Give again, word for word, each line from the top of the listing through the line that holds "Run 3, hour".

++++++++++++++++++++

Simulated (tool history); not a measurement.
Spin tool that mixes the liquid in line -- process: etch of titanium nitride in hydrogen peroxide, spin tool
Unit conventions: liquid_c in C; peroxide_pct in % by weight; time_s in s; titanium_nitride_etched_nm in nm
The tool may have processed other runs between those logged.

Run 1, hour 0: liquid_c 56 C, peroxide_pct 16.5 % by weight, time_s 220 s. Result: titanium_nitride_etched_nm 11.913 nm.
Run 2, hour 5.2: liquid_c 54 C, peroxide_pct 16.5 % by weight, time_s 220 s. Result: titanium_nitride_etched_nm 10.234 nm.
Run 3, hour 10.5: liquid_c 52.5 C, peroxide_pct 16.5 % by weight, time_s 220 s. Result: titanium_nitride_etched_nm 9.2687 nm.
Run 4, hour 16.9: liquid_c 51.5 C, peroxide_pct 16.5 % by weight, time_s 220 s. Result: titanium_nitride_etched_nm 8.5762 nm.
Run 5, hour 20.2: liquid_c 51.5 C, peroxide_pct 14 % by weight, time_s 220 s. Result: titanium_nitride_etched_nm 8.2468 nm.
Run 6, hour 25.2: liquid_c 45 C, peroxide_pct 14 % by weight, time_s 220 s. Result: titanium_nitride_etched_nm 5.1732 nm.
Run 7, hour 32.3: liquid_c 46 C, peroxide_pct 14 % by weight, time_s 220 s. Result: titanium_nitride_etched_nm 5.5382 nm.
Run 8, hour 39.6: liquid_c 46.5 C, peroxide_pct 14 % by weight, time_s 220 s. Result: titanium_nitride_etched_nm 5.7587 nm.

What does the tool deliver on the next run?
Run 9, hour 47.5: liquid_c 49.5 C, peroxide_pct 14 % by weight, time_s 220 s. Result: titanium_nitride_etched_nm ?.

++++++++++++++++++++

Your solution:
Simulated (tool history); not a measurement.
Spin tool that mixes the liquid in line -- process: etch of titanium nitride in hydrogen peroxide, spin tool
Unit conventions: liquid_c in C; peroxide_pct in % by weight; time_s in s; titanium_nitride_etched_nm in nm
The tool may have processed other runs between those logged.

Run 1, hour 0: liquid_c 56 C, peroxide_pct 16.5 % by weight, time_s 220 s. Result: titanium_nitride_etched_nm 11.913 nm.
Run 2, hour 5.2: liquid_c 54 C, peroxide_pct 16.5 % by weight, time_s 220 s. Result: titanium_nitride_etched_nm 10.234 nm.
Run 3, hour 10.5: liquid_c 52.5 C, peroxide_pct 16.5 % by weight, time_s 220 s. Result: titanium_nitride_etched_nm 9.2687 nm.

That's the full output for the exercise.